■ Work request: Set down each line from the start of the material exactly, please, up to and including the one that contains "Reading order for".

────────────────
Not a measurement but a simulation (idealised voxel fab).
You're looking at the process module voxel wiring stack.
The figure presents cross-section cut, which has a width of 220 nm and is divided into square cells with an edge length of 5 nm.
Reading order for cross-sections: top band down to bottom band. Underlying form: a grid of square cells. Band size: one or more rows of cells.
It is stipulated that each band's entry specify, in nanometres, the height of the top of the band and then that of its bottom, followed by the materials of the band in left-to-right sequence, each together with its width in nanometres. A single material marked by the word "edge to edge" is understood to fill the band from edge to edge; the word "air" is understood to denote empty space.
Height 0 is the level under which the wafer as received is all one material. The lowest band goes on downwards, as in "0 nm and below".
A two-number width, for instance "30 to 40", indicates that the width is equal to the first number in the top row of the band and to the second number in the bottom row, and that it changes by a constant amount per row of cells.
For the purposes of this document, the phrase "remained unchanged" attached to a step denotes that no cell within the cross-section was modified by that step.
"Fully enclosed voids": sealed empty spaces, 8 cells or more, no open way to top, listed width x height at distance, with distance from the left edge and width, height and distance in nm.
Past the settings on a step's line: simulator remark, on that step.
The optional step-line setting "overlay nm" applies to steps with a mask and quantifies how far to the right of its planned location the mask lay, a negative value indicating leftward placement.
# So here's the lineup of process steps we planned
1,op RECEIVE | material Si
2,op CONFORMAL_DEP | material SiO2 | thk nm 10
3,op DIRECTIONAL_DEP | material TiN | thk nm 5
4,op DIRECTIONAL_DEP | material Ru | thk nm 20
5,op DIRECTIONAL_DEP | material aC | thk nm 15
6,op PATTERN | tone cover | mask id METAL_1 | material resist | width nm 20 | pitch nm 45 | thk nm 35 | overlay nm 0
────────────────

■ Response:
Not a measurement but a simulation (idealised voxel fab).
You're looking at the process module voxel wiring stack.
The figure presents cross-section cut, which has a width of 220 nm and is divided into square cells with an edge length of 5 nm.
Reading order for cross-sections: top band down to bottom band. Underlying form: a grid of square cells. Band size: one or more rows of cells.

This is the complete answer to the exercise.